■ **Activity**: Return the opening lines of the material, word for word. End with the line that contains "run 3 day=0.246".

═══ Study material ═══

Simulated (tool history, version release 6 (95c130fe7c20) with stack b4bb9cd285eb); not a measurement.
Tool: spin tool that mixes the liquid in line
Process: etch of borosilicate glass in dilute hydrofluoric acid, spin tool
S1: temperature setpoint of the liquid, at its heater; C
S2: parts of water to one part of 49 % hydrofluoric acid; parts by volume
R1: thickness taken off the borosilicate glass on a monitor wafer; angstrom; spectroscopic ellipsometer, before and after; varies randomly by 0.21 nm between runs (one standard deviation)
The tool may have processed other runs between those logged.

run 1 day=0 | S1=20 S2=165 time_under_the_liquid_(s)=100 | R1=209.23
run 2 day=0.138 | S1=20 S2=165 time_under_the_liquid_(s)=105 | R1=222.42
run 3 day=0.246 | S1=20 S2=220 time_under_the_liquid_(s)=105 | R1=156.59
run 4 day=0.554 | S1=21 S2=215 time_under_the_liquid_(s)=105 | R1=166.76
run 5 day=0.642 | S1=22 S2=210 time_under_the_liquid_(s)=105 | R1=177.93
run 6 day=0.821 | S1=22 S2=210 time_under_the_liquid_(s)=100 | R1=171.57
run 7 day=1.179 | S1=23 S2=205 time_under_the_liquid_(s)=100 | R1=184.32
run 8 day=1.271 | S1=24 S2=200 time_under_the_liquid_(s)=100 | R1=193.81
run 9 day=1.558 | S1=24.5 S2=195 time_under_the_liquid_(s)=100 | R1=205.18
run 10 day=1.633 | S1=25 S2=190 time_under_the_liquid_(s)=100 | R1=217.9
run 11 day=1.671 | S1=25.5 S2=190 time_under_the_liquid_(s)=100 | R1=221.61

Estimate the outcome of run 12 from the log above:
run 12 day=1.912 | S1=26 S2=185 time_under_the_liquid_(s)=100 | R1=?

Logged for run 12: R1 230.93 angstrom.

═══

■ **Response**:
Simulated (tool history, version release 6 (95c130fe7c20) with stack b4bb9cd285eb); not a measurement.
Tool: spin tool that mixes the liquid in line
Process: etch of borosilicate glass in dilute hydrofluoric acid, spin tool
S1: temperature setpoint of the liquid, at its heater; C
S2: parts of water to one part of 49 % hydrofluoric acid; parts by volume
R1: thickness taken off the borosilicate glass on a monitor wafer; angstrom; spectroscopic ellipsometer, before and after; varies randomly by 0.21 nm between runs (one standard deviation)
The tool may have processed other runs between those logged.

run 1 day=0 | S1=20 S2=165 time_under_the_liquid_(s)=100 | R1=209.23
run 2 day=0.138 | S1=20 S2=165 time_under_the_liquid_(s)=105 | R1=222.42
run 3 day=0.246 | S1=20 S2=220 time_under_the_liquid_(s)=105 | R1=156.59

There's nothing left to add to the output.